_DATASET ENTRIES_.
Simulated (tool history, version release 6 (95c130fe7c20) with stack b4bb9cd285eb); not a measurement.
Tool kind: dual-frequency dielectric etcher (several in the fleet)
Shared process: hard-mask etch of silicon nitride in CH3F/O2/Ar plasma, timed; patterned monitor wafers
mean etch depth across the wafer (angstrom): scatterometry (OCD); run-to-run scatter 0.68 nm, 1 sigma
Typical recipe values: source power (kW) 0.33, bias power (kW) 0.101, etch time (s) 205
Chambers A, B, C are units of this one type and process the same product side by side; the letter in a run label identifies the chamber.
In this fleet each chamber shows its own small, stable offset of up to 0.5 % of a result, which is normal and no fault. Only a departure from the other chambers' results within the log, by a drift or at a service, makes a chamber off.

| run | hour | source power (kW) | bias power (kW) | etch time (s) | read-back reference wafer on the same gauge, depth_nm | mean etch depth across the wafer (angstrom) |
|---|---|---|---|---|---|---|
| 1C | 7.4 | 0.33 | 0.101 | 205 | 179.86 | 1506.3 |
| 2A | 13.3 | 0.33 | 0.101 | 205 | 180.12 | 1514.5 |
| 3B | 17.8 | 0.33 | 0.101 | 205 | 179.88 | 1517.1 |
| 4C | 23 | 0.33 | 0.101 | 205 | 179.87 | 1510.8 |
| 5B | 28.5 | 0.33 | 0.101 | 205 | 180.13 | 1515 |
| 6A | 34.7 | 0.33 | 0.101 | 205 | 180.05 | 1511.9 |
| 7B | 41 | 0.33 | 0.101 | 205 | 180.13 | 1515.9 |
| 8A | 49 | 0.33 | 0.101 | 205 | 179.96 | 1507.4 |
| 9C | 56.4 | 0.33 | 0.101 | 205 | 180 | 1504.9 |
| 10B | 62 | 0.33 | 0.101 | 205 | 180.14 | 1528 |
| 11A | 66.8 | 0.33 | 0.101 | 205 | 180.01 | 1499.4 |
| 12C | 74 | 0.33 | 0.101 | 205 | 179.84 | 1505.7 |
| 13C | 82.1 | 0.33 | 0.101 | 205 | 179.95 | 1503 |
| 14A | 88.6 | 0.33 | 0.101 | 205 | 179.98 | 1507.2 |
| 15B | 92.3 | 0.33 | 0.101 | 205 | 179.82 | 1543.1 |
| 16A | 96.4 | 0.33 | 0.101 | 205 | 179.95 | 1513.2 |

_REQUIREMENT_.
Repeat the material above exactly, beginning with its first line and ending with the line that holds "179.84 | 1505.7 |", and leave out everything else.

_REPLY_.
Simulated (tool history, version release 6 (95c130fe7c20) with stack b4bb9cd285eb); not a measurement.
Tool kind: dual-frequency dielectric etcher (several in the fleet)
Shared process: hard-mask etch of silicon nitride in CH3F/O2/Ar plasma, timed; patterned monitor wafers
mean etch depth across the wafer (angstrom): scatterometry (OCD); run-to-run scatter 0.68 nm, 1 sigma
Typical recipe values: source power (kW) 0.33, bias power (kW) 0.101, etch time (s) 205
Chambers A, B, C are units of this one type and process the same product side by side; the letter in a run label identifies the chamber.
In this fleet each chamber shows its own small, stable offset of up to 0.5 % of a result, which is normal and no fault. Only a departure from the other chambers' results within the log, by a drift or at a service, makes a chamber off.

| run | hour | source power (kW) | bias power (kW) | etch time (s) | read-back reference wafer on the same gauge, depth_nm | mean etch depth across the wafer (angstrom) |
|---|---|---|---|---|---|---|
| 1C | 7.4 | 0.33 | 0.101 | 205 | 179.86 | 1506.3 |
| 2A | 13.3 | 0.33 | 0.101 | 205 | 180.12 | 1514.5 |
| 3B | 17.8 | 0.33 | 0.101 | 205 | 179.88 | 1517.1 |
| 4C | 23 | 0.33 | 0.101 | 205 | 179.87 | 1510.8 |
| 5B | 28.5 | 0.33 | 0.101 | 205 | 180.13 | 1515 |
| 6A | 34.7 | 0.33 | 0.101 | 205 | 180.05 | 1511.9 |
| 7B | 41 | 0.33 | 0.101 | 205 | 180.13 | 1515.9 |
| 8A | 49 | 0.33 | 0.101 | 205 | 179.96 | 1507.4 |
| 9C | 56.4 | 0.33 | 0.101 | 205 | 180 | 1504.9 |
| 10B | 62 | 0.33 | 0.101 | 205 | 180.14 | 1528 |
| 11A | 66.8 | 0.33 | 0.101 | 205 | 180.01 | 1499.4 |
| 12C | 74 | 0.33 | 0.101 | 205 | 179.84 | 1505.7 |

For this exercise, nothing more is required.